**Assignment**
Look for the line that has "6 | SPUTTER | material TiN, thickness 100 nm" in the material below; please repeat it and every line after it, exactly, up to and including the line that has "15 | CD MEAS", and nothing else.

**Data to examine**
- - -
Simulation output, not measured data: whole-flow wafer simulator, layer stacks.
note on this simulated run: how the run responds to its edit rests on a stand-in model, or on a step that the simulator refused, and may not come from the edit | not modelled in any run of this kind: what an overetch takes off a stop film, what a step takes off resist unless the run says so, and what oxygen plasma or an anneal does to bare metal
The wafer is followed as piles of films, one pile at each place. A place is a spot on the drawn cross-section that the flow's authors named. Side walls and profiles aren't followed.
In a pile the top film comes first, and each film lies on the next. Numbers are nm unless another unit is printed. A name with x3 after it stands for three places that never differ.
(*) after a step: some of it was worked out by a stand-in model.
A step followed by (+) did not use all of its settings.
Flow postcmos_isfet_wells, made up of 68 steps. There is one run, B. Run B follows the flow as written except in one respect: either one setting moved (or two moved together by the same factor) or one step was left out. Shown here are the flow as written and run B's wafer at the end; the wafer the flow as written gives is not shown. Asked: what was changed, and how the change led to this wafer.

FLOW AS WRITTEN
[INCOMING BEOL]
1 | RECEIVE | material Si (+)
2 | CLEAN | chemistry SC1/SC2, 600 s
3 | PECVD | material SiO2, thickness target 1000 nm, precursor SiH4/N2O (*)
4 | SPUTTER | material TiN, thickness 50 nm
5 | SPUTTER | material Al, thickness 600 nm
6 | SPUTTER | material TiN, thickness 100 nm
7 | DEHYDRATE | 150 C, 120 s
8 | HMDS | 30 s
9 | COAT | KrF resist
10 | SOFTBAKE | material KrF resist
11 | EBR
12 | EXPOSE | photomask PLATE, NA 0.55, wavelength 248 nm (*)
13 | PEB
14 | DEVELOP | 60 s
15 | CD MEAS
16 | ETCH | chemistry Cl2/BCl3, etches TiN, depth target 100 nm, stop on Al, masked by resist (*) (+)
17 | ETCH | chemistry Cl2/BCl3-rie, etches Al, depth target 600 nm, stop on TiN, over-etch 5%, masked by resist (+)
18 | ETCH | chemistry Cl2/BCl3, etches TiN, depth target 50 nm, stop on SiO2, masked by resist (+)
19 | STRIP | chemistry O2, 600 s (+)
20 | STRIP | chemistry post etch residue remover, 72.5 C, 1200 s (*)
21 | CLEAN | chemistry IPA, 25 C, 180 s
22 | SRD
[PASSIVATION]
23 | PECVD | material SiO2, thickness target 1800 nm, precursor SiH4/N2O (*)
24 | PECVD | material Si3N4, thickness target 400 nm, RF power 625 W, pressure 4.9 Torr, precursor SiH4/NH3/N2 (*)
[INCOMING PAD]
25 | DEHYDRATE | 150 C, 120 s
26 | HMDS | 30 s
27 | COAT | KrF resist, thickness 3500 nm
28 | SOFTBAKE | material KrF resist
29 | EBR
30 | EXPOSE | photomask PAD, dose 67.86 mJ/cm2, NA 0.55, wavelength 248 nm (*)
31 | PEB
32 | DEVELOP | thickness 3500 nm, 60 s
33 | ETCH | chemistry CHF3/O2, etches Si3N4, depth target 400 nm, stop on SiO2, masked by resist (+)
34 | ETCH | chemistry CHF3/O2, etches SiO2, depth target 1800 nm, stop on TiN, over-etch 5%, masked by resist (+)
- - -

**Your response**
6 | SPUTTER | material TiN, thickness 100 nm
7 | DEHYDRATE | 150 C, 120 s
8 | HMDS | 30 s
9 | COAT | KrF resist
10 | SOFTBAKE | material KrF resist
11 | EBR
12 | EXPOSE | photomask PLATE, NA 0.55, wavelength 248 nm (*)
13 | PEB
14 | DEVELOP | 60 s
15 | CD MEAS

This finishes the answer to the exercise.